─── Provided information

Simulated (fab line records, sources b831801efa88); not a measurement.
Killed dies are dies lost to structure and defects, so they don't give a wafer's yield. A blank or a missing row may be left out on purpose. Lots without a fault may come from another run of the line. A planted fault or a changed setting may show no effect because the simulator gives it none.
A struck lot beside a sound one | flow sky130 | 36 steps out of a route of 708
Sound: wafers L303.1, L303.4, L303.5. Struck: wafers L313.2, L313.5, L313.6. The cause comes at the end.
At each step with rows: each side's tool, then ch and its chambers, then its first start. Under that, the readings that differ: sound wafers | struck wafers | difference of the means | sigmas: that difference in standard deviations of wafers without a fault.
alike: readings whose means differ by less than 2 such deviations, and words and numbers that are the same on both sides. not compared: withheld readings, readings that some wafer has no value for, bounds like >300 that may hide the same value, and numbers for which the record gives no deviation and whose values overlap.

──────

From the first line above through the line that contains "Sound: wafers L303.1, L303.4, L303.5.", quote each line exactly. Output nothing more.

Simulated (fab line records, sources b831801efa88); not a measurement.
Killed dies are dies lost to structure and defects, so they don't give a wafer's yield. A blank or a missing row may be left out on purpose. Lots without a fault may come from another run of the line. A planted fault or a changed setting may show no effect because the simulator gives it none.
A struck lot beside a sound one | flow sky130 | 36 steps out of a route of 708
Sound: wafers L303.1, L303.4, L303.5. Struck: wafers L313.2, L313.5, L313.6. The cause comes at the end.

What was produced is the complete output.